TASK ITEM: Beneath this task are records; print exactly the stretch of them from the line with "step 7: op STRIP | etch materials resist" through the line with "- z 10 to 0 | Al2O3 all across", both ends included.

PROVIDED INFORMATION:
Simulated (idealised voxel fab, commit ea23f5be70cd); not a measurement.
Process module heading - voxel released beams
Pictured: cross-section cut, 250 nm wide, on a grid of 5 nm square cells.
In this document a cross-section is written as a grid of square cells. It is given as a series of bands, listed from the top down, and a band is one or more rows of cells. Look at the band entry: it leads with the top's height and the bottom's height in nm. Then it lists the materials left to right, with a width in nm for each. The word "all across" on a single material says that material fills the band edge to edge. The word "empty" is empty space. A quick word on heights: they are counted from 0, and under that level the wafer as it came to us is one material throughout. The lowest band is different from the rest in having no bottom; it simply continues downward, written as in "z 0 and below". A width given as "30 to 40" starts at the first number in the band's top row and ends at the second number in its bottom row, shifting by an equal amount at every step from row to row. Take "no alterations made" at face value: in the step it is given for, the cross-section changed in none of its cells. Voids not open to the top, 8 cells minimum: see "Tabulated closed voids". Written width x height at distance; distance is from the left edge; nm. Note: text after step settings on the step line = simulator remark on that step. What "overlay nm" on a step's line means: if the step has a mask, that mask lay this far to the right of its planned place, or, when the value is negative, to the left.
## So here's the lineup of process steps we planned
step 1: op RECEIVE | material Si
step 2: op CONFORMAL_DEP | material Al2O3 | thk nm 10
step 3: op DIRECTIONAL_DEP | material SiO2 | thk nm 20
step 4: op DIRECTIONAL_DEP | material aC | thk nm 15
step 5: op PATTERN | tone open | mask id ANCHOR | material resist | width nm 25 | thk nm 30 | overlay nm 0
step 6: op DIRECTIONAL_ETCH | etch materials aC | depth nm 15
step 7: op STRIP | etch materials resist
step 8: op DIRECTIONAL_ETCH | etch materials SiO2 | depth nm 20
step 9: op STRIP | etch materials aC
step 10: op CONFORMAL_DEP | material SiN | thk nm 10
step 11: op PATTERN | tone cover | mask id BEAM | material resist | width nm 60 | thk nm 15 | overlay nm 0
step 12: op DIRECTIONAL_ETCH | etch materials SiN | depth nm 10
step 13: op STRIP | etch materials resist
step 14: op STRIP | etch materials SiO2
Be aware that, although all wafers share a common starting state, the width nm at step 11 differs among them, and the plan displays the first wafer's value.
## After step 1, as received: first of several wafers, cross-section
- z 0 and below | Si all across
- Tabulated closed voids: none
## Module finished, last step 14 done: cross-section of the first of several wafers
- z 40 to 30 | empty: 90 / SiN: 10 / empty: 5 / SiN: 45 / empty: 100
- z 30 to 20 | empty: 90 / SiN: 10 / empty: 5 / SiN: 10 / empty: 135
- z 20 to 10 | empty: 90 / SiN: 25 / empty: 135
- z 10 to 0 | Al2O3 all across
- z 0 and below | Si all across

SOLUTION:
step 7: op STRIP | etch materials resist
step 8: op DIRECTIONAL_ETCH | etch materials SiO2 | depth nm 20
step 9: op STRIP | etch materials aC
step 10: op CONFORMAL_DEP | material SiN | thk nm 10
step 11: op PATTERN | tone cover | mask id BEAM | material resist | width nm 60 | thk nm 15 | overlay nm 0
step 12: op DIRECTIONAL_ETCH | etch materials SiN | depth nm 10
step 13: op STRIP | etch materials resist
step 14: op STRIP | etch materials SiO2
Be aware that, although all wafers share a common starting state, the width nm at step 11 differs among them, and the plan displays the first wafer's value.
## After step 1, as received: first of several wafers, cross-section
- z 0 and below | Si all across
- Tabulated closed voids: none
## Module finished, last step 14 done: cross-section of the first of several wafers
- z 40 to 30 | empty: 90 / SiN: 10 / empty: 5 / SiN: 45 / empty: 100
- z 30 to 20 | empty: 90 / SiN: 10 / empty: 5 / SiN: 10 / empty: 135
- z 20 to 10 | empty: 90 / SiN: 25 / empty: 135
- z 10 to 0 | Al2O3 all across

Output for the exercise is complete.